- **ACTIVITY**
A word-for-word copy of the whole listing is the required answer.

- **PROVIDED DATA**
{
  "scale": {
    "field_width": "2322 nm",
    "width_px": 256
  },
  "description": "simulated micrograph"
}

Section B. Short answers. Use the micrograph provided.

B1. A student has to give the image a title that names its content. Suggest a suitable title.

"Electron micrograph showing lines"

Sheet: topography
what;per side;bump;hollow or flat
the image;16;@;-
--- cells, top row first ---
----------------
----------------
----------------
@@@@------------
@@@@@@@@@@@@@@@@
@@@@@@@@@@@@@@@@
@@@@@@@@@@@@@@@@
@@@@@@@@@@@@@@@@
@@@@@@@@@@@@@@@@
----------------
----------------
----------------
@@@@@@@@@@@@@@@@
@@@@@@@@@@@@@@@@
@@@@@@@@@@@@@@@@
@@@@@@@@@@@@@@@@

- **ANSWER SPACE**
{
  "scale": {
    "field_width": "2322 nm",
    "width_px": 256
  },
  "description": "simulated micrograph"
}

Section B. Short answers. Use the micrograph provided.

B1. A student has to give the image a title that names its content. Suggest a suitable title.

"Electron micrograph showing lines"

Sheet: topography
what;per side;bump;hollow or flat
the image;16;@;-
--- cells, top row first ---
----------------
----------------
----------------
@@@@------------
@@@@@@@@@@@@@@@@
@@@@@@@@@@@@@@@@
@@@@@@@@@@@@@@@@
@@@@@@@@@@@@@@@@
@@@@@@@@@@@@@@@@
----------------
----------------
----------------
@@@@@@@@@@@@@@@@
@@@@@@@@@@@@@@@@
@@@@@@@@@@@@@@@@
@@@@@@@@@@@@@@@@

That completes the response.